**MATERIAL PROVIDED:**
*** Begin section ***
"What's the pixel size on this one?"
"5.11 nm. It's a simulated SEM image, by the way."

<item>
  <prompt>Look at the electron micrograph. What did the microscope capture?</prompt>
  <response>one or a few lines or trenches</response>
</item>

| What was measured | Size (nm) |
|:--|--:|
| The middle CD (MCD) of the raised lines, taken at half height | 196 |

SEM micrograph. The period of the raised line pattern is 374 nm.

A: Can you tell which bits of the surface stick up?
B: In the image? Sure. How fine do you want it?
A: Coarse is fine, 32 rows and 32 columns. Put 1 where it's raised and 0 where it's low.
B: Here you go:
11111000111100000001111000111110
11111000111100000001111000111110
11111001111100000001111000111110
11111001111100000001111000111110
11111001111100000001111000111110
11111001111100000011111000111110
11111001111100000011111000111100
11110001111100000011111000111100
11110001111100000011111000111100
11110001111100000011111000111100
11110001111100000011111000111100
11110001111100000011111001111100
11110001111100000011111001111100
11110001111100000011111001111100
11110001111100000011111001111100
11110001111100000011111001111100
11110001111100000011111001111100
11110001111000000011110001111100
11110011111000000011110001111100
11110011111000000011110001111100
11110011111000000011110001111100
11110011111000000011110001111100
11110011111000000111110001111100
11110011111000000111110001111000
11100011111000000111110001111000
*** End section ***

**REQUIRED ACTION:**
Your task is an exact transcription of every line above.

**PROBLEM SOLUTION:**
"What's the pixel size on this one?"
"5.11 nm. It's a simulated SEM image, by the way."

<item>
  <prompt>Look at the electron micrograph. What did the microscope capture?</prompt>
  <response>one or a few lines or trenches</response>
</item>

| What was measured | Size (nm) |
|:--|--:|
| The middle CD (MCD) of the raised lines, taken at half height | 196 |

SEM micrograph. The period of the raised line pattern is 374 nm.

A: Can you tell which bits of the surface stick up?
B: In the image? Sure. How fine do you want it?
A: Coarse is fine, 32 rows and 32 columns. Put 1 where it's raised and 0 where it's low.
B: Here you go:
11111000111100000001111000111110
11111000111100000001111000111110
11111001111100000001111000111110
11111001111100000001111000111110
11111001111100000001111000111110
11111001111100000011111000111110
11111001111100000011111000111100
11110001111100000011111000111100
11110001111100000011111000111100
11110001111100000011111000111100
11110001111100000011111000111100
11110001111100000011111001111100
11110001111100000011111001111100
11110001111100000011111001111100
11110001111100000011111001111100
11110001111100000011111001111100
11110001111100000011111001111100
11110001111000000011110001111100
11110011111000000011110001111100
11110011111000000011110001111100
11110011111000000011110001111100
11110011111000000011110001111100
11110011111000000111110001111100
11110011111000000111110001111000
11100011111000000111110001111000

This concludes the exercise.